REQUIREMENT
Would you please set down the entries below exactly as shown?

PROVIDED RECORDS
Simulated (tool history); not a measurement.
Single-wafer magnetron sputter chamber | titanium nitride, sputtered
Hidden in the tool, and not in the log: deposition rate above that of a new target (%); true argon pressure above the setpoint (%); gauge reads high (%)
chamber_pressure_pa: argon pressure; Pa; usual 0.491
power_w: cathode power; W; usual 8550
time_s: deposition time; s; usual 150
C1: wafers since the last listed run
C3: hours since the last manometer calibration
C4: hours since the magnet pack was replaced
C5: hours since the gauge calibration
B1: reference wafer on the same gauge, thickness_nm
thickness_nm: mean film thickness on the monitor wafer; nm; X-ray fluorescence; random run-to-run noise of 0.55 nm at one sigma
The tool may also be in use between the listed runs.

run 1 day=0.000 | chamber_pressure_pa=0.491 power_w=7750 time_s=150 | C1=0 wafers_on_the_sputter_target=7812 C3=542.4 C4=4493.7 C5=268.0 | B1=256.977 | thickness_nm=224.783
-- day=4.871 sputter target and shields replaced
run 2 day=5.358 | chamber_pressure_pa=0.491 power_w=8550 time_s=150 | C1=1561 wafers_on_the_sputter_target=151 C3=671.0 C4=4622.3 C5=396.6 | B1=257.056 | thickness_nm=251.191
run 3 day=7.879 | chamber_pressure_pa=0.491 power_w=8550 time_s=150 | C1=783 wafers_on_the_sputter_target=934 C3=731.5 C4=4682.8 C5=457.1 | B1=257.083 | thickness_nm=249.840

EXERCISE OUTPUT
Simulated (tool history); not a measurement.
Single-wafer magnetron sputter chamber | titanium nitride, sputtered
Hidden in the tool, and not in the log: deposition rate above that of a new target (%); true argon pressure above the setpoint (%); gauge reads high (%)
chamber_pressure_pa: argon pressure; Pa; usual 0.491
power_w: cathode power; W; usual 8550
time_s: deposition time; s; usual 150
C1: wafers since the last listed run
C3: hours since the last manometer calibration
C4: hours since the magnet pack was replaced
C5: hours since the gauge calibration
B1: reference wafer on the same gauge, thickness_nm
thickness_nm: mean film thickness on the monitor wafer; nm; X-ray fluorescence; random run-to-run noise of 0.55 nm at one sigma
The tool may also be in use between the listed runs.

run 1 day=0.000 | chamber_pressure_pa=0.491 power_w=7750 time_s=150 | C1=0 wafers_on_the_sputter_target=7812 C3=542.4 C4=4493.7 C5=268.0 | B1=256.977 | thickness_nm=224.783
-- day=4.871 sputter target and shields replaced
run 2 day=5.358 | chamber_pressure_pa=0.491 power_w=8550 time_s=150 | C1=1561 wafers_on_the_sputter_target=151 C3=671.0 C4=4622.3 C5=396.6 | B1=257.056 | thickness_nm=251.191
run 3 day=7.879 | chamber_pressure_pa=0.491 power_w=8550 time_s=150 | C1=783 wafers_on_the_sputter_target=934 C3=731.5 C4=4682.8 C5=457.1 | B1=257.083 | thickness_nm=249.840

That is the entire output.